MATERIAL SUPPLIED:

#####

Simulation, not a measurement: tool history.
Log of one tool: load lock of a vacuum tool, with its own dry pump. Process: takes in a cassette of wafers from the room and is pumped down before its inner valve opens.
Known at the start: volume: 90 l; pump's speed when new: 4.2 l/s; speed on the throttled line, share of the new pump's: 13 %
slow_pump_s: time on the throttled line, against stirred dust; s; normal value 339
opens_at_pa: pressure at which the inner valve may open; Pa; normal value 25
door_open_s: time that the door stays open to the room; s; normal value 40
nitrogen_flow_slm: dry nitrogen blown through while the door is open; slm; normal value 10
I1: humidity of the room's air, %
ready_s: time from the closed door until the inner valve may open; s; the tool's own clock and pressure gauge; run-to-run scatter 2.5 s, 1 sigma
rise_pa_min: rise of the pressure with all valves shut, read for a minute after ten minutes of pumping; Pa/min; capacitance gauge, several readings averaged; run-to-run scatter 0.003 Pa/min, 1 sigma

#####

Copy every record above exactly as it appears.

Simulation, not a measurement: tool history.
Log of one tool: load lock of a vacuum tool, with its own dry pump. Process: takes in a cassette of wafers from the room and is pumped down before its inner valve opens.
Known at the start: volume: 90 l; pump's speed when new: 4.2 l/s; speed on the throttled line, share of the new pump's: 13 %
slow_pump_s: time on the throttled line, against stirred dust; s; normal value 339
opens_at_pa: pressure at which the inner valve may open; Pa; normal value 25
door_open_s: time that the door stays open to the room; s; normal value 40
nitrogen_flow_slm: dry nitrogen blown through while the door is open; slm; normal value 10
I1: humidity of the room's air, %
ready_s: time from the closed door until the inner valve may open; s; the tool's own clock and pressure gauge; run-to-run scatter 2.5 s, 1 sigma
rise_pa_min: rise of the pressure with all valves shut, read for a minute after ten minutes of pumping; Pa/min; capacitance gauge, several readings averaged; run-to-run scatter 0.003 Pa/min, 1 sigma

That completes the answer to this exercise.